WORK INSTRUCTION: Retype each line below precisely.

DATA SECTION:
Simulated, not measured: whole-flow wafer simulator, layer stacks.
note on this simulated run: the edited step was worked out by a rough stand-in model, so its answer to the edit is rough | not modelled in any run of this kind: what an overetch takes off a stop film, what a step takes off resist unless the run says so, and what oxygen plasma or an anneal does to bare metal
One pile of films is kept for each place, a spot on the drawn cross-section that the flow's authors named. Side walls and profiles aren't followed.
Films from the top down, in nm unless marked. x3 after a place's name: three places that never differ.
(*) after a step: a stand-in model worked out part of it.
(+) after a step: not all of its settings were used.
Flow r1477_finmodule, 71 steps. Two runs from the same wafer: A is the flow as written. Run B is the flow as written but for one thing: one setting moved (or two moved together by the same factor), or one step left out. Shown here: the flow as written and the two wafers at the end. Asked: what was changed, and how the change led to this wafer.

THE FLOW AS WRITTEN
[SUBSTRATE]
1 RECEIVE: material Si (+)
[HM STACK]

EXERCISE RESPONSE:
Simulated, not measured: whole-flow wafer simulator, layer stacks.
note on this simulated run: the edited step was worked out by a rough stand-in model, so its answer to the edit is rough | not modelled in any run of this kind: what an overetch takes off a stop film, what a step takes off resist unless the run says so, and what oxygen plasma or an anneal does to bare metal
One pile of films is kept for each place, a spot on the drawn cross-section that the flow's authors named. Side walls and profiles aren't followed.
Films from the top down, in nm unless marked. x3 after a place's name: three places that never differ.
(*) after a step: a stand-in model worked out part of it.
(+) after a step: not all of its settings were used.
Flow r1477_finmodule, 71 steps. Two runs from the same wafer: A is the flow as written. Run B is the flow as written but for one thing: one setting moved (or two moved together by the same factor), or one step left out. Shown here: the flow as written and the two wafers at the end. Asked: what was changed, and how the change led to this wafer.

THE FLOW AS WRITTEN
[SUBSTRATE]
1 RECEIVE: material Si (+)
[HM STACK]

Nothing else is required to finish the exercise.